▶ Exercise
Set down, exactly as written, every line from the top of the records below to the line containing "Shout if you need anything else.", both ends included, and no others.

------------------------------------------------------------

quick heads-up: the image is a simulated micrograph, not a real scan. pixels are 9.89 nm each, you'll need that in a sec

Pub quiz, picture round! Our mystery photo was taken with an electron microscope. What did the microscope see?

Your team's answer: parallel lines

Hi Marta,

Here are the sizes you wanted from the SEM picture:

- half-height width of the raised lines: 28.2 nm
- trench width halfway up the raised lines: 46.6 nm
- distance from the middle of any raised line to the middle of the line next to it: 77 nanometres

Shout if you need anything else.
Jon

------------------------------------------------------------

▶ Response
quick heads-up: the image is a simulated micrograph, not a real scan. pixels are 9.89 nm each, you'll need that in a sec

Pub quiz, picture round! Our mystery photo was taken with an electron microscope. What did the microscope see?

Your team's answer: parallel lines

Hi Marta,

Here are the sizes you wanted from the SEM picture:

- half-height width of the raised lines: 28.2 nm
- trench width halfway up the raised lines: 46.6 nm
- distance from the middle of any raised line to the middle of the line next to it: 77 nanometres

Shout if you need anything else.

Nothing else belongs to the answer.